§ **Task item**
Retype the material so that each line matches the original exactly.

§ **Excerpted data**
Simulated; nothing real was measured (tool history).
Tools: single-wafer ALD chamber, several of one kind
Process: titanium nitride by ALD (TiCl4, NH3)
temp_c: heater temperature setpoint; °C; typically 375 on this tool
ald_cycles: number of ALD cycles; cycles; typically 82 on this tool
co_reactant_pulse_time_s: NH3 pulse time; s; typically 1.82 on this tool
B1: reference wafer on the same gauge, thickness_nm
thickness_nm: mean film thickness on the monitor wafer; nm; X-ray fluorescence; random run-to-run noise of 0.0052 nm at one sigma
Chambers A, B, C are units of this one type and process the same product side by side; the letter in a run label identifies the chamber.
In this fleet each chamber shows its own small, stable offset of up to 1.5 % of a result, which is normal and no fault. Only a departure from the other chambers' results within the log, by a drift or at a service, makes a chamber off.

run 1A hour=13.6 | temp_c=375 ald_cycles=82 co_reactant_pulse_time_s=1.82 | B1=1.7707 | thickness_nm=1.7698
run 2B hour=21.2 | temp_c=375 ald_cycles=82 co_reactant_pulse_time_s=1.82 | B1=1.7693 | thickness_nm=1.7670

§ **Task output**
Simulated; nothing real was measured (tool history).
Tools: single-wafer ALD chamber, several of one kind
Process: titanium nitride by ALD (TiCl4, NH3)
temp_c: heater temperature setpoint; °C; typically 375 on this tool
ald_cycles: number of ALD cycles; cycles; typically 82 on this tool
co_reactant_pulse_time_s: NH3 pulse time; s; typically 1.82 on this tool
B1: reference wafer on the same gauge, thickness_nm
thickness_nm: mean film thickness on the monitor wafer; nm; X-ray fluorescence; random run-to-run noise of 0.0052 nm at one sigma
Chambers A, B, C are units of this one type and process the same product side by side; the letter in a run label identifies the chamber.
In this fleet each chamber shows its own small, stable offset of up to 1.5 % of a result, which is normal and no fault. Only a departure from the other chambers' results within the log, by a drift or at a service, makes a chamber off.

run 1A hour=13.6 | temp_c=375 ald_cycles=82 co_reactant_pulse_time_s=1.82 | B1=1.7707 | thickness_nm=1.7698
run 2B hour=21.2 | temp_c=375 ald_cycles=82 co_reactant_pulse_time_s=1.82 | B1=1.7693 | thickness_nm=1.7670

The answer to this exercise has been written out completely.